Assignment:
Every line from the first one in the listing down to the line with "For every step" should be restated word for word.

Data for analysis:
··········

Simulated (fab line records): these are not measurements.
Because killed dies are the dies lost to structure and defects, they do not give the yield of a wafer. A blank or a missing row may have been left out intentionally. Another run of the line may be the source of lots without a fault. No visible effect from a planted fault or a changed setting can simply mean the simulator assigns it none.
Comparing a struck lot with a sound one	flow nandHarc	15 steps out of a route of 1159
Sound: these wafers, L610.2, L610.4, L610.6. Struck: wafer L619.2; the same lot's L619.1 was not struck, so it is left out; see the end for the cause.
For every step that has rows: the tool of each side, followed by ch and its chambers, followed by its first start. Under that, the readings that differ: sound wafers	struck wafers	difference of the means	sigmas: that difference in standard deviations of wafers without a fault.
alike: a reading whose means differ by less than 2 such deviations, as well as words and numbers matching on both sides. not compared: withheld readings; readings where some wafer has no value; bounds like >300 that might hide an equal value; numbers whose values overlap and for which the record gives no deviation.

··········

Written reply:
Simulated (fab line records): these are not measurements.
Because killed dies are the dies lost to structure and defects, they do not give the yield of a wafer. A blank or a missing row may have been left out intentionally. Another run of the line may be the source of lots without a fault. No visible effect from a planted fault or a changed setting can simply mean the simulator assigns it none.
Comparing a struck lot with a sound one	flow nandHarc	15 steps out of a route of 1159
Sound: these wafers, L610.2, L610.4, L610.6. Struck: wafer L619.2; the same lot's L619.1 was not struck, so it is left out; see the end for the cause.
For every step that has rows: the tool of each side, followed by ch and its chambers, followed by its first start. Under that, the readings that differ: sound wafers	struck wafers	difference of the means	sigmas: that difference in standard deviations of wafers without a fault.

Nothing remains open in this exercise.